### Data for analysis
########
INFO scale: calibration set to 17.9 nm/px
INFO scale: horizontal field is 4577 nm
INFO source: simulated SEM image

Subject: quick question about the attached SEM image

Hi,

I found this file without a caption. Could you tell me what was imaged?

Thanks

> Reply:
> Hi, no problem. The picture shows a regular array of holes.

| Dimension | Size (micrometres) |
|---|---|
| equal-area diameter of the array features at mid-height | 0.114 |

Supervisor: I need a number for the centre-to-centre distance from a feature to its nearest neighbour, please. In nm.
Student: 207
########

### Work item
Give back every entry, word for word.

### Task answer
INFO scale: calibration set to 17.9 nm/px
INFO scale: horizontal field is 4577 nm
INFO source: simulated SEM image

Subject: quick question about the attached SEM image

Hi,

I found this file without a caption. Could you tell me what was imaged?

Thanks

> Reply:
> Hi, no problem. The picture shows a regular array of holes.

| Dimension | Size (micrometres) |
|---|---|
| equal-area diameter of the array features at mid-height | 0.114 |

Supervisor: I need a number for the centre-to-centre distance from a feature to its nearest neighbour, please. In nm.
Student: 207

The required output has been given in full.